**Action item:** Output the material exactly, line by line.

Start of Record set

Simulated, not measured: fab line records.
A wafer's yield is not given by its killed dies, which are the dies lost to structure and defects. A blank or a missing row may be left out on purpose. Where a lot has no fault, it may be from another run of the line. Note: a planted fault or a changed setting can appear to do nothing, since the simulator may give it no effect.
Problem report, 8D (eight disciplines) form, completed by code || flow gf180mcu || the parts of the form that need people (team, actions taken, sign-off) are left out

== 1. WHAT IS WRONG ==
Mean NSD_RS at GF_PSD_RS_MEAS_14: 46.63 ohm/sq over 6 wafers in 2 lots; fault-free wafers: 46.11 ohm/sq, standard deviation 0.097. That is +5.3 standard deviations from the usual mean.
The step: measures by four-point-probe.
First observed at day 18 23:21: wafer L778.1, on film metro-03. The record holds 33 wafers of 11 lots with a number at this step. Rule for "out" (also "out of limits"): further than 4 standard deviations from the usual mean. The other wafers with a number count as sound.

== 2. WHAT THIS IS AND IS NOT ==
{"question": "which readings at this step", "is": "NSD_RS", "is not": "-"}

End of Record set

**Written answer:**
Simulated, not measured: fab line records.
A wafer's yield is not given by its killed dies, which are the dies lost to structure and defects. A blank or a missing row may be left out on purpose. Where a lot has no fault, it may be from another run of the line. Note: a planted fault or a changed setting can appear to do nothing, since the simulator may give it no effect.
Problem report, 8D (eight disciplines) form, completed by code || flow gf180mcu || the parts of the form that need people (team, actions taken, sign-off) are left out

== 1. WHAT IS WRONG ==
Mean NSD_RS at GF_PSD_RS_MEAS_14: 46.63 ohm/sq over 6 wafers in 2 lots; fault-free wafers: 46.11 ohm/sq, standard deviation 0.097. That is +5.3 standard deviations from the usual mean.
The step: measures by four-point-probe.
First observed at day 18 23:21: wafer L778.1, on film metro-03. The record holds 33 wafers of 11 lots with a number at this step. Rule for "out" (also "out of limits"): further than 4 standard deviations from the usual mean. The other wafers with a number count as sound.

== 2. WHAT THIS IS AND IS NOT ==
{"question": "which readings at this step", "is": "NSD_RS", "is not": "-"}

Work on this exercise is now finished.